***

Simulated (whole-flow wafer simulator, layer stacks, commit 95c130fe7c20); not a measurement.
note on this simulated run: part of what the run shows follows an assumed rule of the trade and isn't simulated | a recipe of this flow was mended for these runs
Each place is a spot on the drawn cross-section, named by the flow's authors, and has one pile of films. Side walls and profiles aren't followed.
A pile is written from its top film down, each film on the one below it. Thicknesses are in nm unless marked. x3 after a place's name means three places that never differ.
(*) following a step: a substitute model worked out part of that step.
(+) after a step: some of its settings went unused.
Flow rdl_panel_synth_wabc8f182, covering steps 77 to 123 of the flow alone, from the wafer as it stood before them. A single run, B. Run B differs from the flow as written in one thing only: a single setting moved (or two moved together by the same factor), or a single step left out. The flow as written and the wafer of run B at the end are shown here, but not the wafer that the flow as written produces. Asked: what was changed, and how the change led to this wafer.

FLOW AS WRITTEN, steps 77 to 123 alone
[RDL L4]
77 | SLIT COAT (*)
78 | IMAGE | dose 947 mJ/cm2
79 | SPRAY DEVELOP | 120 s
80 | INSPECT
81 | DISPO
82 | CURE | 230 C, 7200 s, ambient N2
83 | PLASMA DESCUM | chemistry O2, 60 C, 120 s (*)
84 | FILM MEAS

***

* [TASK ITEM] Your reply should hold only the lines from the first line of the records through the one with "83 | PLASMA", reproduced word for word.

* [TASK RESPONSE]
Simulated (whole-flow wafer simulator, layer stacks, commit 95c130fe7c20); not a measurement.
note on this simulated run: part of what the run shows follows an assumed rule of the trade and isn't simulated | a recipe of this flow was mended for these runs
Each place is a spot on the drawn cross-section, named by the flow's authors, and has one pile of films. Side walls and profiles aren't followed.
A pile is written from its top film down, each film on the one below it. Thicknesses are in nm unless marked. x3 after a place's name means three places that never differ.
(*) following a step: a substitute model worked out part of that step.
(+) after a step: some of its settings went unused.
Flow rdl_panel_synth_wabc8f182, covering steps 77 to 123 of the flow alone, from the wafer as it stood before them. A single run, B. Run B differs from the flow as written in one thing only: a single setting moved (or two moved together by the same factor), or a single step left out. The flow as written and the wafer of run B at the end are shown here, but not the wafer that the flow as written produces. Asked: what was changed, and how the change led to this wafer.

FLOW AS WRITTEN, steps 77 to 123 alone
[RDL L4]
77 | SLIT COAT (*)
78 | IMAGE | dose 947 mJ/cm2
79 | SPRAY DEVELOP | 120 s
80 | INSPECT
81 | DISPO
82 | CURE | 230 C, 7200 s, ambient N2
83 | PLASMA DESCUM | chemistry O2, 60 C, 120 s (*)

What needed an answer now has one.